Return all of the entries below exactly as they are given.

====== Entries shown

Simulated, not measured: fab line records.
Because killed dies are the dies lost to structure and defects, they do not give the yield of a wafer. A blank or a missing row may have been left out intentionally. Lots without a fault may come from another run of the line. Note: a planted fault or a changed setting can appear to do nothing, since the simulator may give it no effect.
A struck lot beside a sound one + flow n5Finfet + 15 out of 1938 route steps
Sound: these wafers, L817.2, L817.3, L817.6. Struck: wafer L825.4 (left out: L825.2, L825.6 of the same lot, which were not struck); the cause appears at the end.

============

* _Task answer_:
Simulated, not measured: fab line records.
Because killed dies are the dies lost to structure and defects, they do not give the yield of a wafer. A blank or a missing row may have been left out intentionally. Lots without a fault may come from another run of the line. Note: a planted fault or a changed setting can appear to do nothing, since the simulator may give it no effect.
A struck lot beside a sound one + flow n5Finfet + 15 out of 1938 route steps
Sound: these wafers, L817.2, L817.3, L817.6. Struck: wafer L825.4 (left out: L825.2, L825.6 of the same lot, which were not struck); the cause appears at the end.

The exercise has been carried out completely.